> [Work instruction]: Only the lines from the start of the material through the line containing "(*) after a" are to be extracted, exactly as they appear.

· · · ·

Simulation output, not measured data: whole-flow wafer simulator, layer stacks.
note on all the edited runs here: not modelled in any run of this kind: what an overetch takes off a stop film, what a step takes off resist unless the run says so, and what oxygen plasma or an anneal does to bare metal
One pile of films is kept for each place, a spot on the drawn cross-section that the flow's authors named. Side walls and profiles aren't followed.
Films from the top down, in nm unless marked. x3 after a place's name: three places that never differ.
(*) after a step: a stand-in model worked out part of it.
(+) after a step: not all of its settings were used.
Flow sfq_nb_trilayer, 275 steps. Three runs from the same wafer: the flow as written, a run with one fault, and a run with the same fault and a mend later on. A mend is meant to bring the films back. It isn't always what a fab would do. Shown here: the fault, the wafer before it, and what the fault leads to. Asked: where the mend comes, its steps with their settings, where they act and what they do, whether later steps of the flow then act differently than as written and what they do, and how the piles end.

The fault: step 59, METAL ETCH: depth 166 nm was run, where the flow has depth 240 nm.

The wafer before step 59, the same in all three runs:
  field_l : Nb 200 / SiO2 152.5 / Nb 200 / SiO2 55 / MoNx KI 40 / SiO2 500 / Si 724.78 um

· · · ·

> [Task result]:
Simulation output, not measured data: whole-flow wafer simulator, layer stacks.
note on all the edited runs here: not modelled in any run of this kind: what an overetch takes off a stop film, what a step takes off resist unless the run says so, and what oxygen plasma or an anneal does to bare metal
One pile of films is kept for each place, a spot on the drawn cross-section that the flow's authors named. Side walls and profiles aren't followed.
Films from the top down, in nm unless marked. x3 after a place's name: three places that never differ.
(*) after a step: a stand-in model worked out part of it.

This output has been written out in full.